- Work request
Stopping at the line that holds "A width such", repeat the lines below exactly, starting from the very first and including that final line.

- Supplied information
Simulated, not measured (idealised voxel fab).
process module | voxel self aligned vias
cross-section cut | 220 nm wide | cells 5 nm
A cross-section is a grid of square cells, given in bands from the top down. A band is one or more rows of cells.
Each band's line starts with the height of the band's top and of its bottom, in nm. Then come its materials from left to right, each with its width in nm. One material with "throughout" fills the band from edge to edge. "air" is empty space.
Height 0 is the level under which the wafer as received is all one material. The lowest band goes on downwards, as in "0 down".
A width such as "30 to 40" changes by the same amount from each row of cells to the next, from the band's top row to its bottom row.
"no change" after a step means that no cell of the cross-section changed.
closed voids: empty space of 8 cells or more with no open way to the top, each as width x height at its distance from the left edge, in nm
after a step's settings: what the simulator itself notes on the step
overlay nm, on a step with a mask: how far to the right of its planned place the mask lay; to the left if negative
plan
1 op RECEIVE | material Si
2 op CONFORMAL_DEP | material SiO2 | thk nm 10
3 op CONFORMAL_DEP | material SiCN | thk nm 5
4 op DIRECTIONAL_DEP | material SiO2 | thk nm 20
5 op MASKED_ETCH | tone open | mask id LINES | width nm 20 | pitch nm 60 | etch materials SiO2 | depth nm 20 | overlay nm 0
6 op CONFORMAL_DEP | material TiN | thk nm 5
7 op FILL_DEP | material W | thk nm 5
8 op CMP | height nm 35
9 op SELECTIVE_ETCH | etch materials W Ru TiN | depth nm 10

- Solution
Simulated, not measured (idealised voxel fab).
process module | voxel self aligned vias
cross-section cut | 220 nm wide | cells 5 nm
A cross-section is a grid of square cells, given in bands from the top down. A band is one or more rows of cells.
Each band's line starts with the height of the band's top and of its bottom, in nm. Then come its materials from left to right, each with its width in nm. One material with "throughout" fills the band from edge to edge. "air" is empty space.
Height 0 is the level under which the wafer as received is all one material. The lowest band goes on downwards, as in "0 down".
A width such as "30 to 40" changes by the same amount from each row of cells to the next, from the band's top row to its bottom row.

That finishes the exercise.